— REQUIREMENT —
From first line to last, output the records below exactly.

**** RAW DATA ****

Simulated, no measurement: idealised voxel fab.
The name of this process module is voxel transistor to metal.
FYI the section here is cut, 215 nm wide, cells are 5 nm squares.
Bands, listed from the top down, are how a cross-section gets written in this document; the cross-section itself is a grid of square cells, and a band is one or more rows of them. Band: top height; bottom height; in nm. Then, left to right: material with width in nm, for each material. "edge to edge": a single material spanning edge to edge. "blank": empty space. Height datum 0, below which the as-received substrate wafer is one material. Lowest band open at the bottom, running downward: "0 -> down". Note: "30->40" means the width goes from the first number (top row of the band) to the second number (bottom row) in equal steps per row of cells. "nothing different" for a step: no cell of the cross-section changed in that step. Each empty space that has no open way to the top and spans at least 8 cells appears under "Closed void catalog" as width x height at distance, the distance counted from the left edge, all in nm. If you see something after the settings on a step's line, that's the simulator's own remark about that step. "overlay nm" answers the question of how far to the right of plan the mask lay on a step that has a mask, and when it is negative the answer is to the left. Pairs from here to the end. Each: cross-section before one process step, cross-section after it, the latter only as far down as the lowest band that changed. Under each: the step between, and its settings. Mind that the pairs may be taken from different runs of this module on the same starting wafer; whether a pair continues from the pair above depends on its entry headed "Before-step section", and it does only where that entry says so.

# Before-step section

****

— WRITTEN RESPONSE —
Simulated, no measurement: idealised voxel fab.
The name of this process module is voxel transistor to metal.
FYI the section here is cut, 215 nm wide, cells are 5 nm squares.
Bands, listed from the top down, are how a cross-section gets written in this document; the cross-section itself is a grid of square cells, and a band is one or more rows of them. Band: top height; bottom height; in nm. Then, left to right: material with width in nm, for each material. "edge to edge": a single material spanning edge to edge. "blank": empty space. Height datum 0, below which the as-received substrate wafer is one material. Lowest band open at the bottom, running downward: "0 -> down". Note: "30->40" means the width goes from the first number (top row of the band) to the second number (bottom row) in equal steps per row of cells. "nothing different" for a step: no cell of the cross-section changed in that step. Each empty space that has no open way to the top and spans at least 8 cells appears under "Closed void catalog" as width x height at distance, the distance counted from the left edge, all in nm. If you see something after the settings on a step's line, that's the simulator's own remark about that step. "overlay nm" answers the question of how far to the right of plan the mask lay on a step that has a mask, and when it is negative the answer is to the left. Pairs from here to the end. Each: cross-section before one process step, cross-section after it, the latter only as far down as the lowest band that changed. Under each: the step between, and its settings. Mind that the pairs may be taken from different runs of this module on the same starting wafer; whether a pair continues from the pair above depends on its entry headed "Before-step section", and it does only where that entry says so.

# Before-step section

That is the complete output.